**Brief**
Reproduce the first line of the material below and each line after it, exactly, through the line containing "run 2 hour=2.1", and give nothing more.

++++++++
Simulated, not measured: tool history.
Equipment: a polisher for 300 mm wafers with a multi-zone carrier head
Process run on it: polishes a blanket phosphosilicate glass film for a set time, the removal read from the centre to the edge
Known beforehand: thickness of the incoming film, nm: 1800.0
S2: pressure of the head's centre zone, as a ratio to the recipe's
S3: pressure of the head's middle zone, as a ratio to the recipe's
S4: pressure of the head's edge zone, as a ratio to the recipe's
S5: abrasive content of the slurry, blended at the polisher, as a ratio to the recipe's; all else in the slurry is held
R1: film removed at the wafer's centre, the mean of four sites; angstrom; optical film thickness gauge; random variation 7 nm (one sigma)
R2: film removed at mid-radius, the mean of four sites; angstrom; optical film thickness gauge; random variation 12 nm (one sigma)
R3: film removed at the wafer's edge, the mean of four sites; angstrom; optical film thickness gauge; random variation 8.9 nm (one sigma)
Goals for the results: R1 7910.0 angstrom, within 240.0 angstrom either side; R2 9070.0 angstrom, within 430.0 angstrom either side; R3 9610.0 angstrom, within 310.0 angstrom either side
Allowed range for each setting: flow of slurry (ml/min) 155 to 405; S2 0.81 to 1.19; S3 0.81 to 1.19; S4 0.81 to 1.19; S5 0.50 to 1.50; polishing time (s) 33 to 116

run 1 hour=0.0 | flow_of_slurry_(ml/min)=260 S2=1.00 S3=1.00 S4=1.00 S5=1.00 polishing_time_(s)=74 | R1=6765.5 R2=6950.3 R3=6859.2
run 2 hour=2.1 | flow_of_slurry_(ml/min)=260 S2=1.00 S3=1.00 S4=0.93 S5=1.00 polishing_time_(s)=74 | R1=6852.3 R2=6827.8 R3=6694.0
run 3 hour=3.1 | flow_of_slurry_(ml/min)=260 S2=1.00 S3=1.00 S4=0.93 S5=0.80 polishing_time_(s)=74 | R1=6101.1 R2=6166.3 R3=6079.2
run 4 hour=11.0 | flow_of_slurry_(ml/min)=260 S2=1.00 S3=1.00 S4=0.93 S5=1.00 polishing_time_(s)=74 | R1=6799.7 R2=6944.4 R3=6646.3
++++++++

**Answer area**
Simulated, not measured: tool history.
Equipment: a polisher for 300 mm wafers with a multi-zone carrier head
Process run on it: polishes a blanket phosphosilicate glass film for a set time, the removal read from the centre to the edge
Known beforehand: thickness of the incoming film, nm: 1800.0
S2: pressure of the head's centre zone, as a ratio to the recipe's
S3: pressure of the head's middle zone, as a ratio to the recipe's
S4: pressure of the head's edge zone, as a ratio to the recipe's
S5: abrasive content of the slurry, blended at the polisher, as a ratio to the recipe's; all else in the slurry is held
R1: film removed at the wafer's centre, the mean of four sites; angstrom; optical film thickness gauge; random variation 7 nm (one sigma)
R2: film removed at mid-radius, the mean of four sites; angstrom; optical film thickness gauge; random variation 12 nm (one sigma)
R3: film removed at the wafer's edge, the mean of four sites; angstrom; optical film thickness gauge; random variation 8.9 nm (one sigma)
Goals for the results: R1 7910.0 angstrom, within 240.0 angstrom either side; R2 9070.0 angstrom, within 430.0 angstrom either side; R3 9610.0 angstrom, within 310.0 angstrom either side
Allowed range for each setting: flow of slurry (ml/min) 155 to 405; S2 0.81 to 1.19; S3 0.81 to 1.19; S4 0.81 to 1.19; S5 0.50 to 1.50; polishing time (s) 33 to 116

run 1 hour=0.0 | flow_of_slurry_(ml/min)=260 S2=1.00 S3=1.00 S4=1.00 S5=1.00 polishing_time_(s)=74 | R1=6765.5 R2=6950.3 R3=6859.2
run 2 hour=2.1 | flow_of_slurry_(ml/min)=260 S2=1.00 S3=1.00 S4=0.93 S5=1.00 polishing_time_(s)=74 | R1=6852.3 R2=6827.8 R3=6694.0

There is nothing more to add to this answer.